### ASSIGNMENT
Please repeat the listing exactly, starting at its first line and stopping after the line that contains "(+) after a".

★ ★ ★ ★ ★

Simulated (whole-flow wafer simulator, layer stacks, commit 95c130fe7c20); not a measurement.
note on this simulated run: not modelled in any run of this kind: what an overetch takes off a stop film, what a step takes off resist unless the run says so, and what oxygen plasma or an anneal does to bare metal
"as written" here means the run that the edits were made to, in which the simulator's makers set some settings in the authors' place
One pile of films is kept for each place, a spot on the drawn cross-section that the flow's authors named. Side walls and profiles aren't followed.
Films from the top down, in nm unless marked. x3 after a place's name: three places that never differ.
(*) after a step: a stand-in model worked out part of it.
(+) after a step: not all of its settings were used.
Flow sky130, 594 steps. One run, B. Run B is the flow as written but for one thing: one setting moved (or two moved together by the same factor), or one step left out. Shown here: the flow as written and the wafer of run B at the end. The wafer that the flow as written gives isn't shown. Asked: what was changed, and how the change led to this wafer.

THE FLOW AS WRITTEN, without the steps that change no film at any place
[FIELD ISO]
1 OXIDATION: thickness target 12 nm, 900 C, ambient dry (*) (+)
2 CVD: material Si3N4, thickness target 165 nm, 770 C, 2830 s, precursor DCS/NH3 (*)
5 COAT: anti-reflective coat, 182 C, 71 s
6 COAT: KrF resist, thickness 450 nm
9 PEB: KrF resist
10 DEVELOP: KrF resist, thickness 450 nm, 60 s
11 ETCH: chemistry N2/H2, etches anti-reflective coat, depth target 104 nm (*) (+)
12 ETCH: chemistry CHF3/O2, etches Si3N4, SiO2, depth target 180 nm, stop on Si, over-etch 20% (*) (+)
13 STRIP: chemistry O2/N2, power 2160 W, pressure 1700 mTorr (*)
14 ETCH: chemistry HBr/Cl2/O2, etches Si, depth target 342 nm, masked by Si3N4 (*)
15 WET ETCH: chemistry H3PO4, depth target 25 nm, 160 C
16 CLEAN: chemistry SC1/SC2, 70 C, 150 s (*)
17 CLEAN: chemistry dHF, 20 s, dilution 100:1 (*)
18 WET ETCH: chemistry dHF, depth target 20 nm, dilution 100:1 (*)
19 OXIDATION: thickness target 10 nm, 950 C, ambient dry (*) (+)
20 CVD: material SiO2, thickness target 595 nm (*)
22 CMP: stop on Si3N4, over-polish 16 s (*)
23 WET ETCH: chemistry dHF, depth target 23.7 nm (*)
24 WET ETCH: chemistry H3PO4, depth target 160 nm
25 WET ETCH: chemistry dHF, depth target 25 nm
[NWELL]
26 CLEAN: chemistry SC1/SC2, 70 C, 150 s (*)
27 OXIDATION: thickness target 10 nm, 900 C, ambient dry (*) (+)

★ ★ ★ ★ ★

### WORKED SOLUTION
Simulated (whole-flow wafer simulator, layer stacks, commit 95c130fe7c20); not a measurement.
note on this simulated run: not modelled in any run of this kind: what an overetch takes off a stop film, what a step takes off resist unless the run says so, and what oxygen plasma or an anneal does to bare metal
"as written" here means the run that the edits were made to, in which the simulator's makers set some settings in the authors' place
One pile of films is kept for each place, a spot on the drawn cross-section that the flow's authors named. Side walls and profiles aren't followed.
Films from the top down, in nm unless marked. x3 after a place's name: three places that never differ.
(*) after a step: a stand-in model worked out part of it.
(+) after a step: not all of its settings were used.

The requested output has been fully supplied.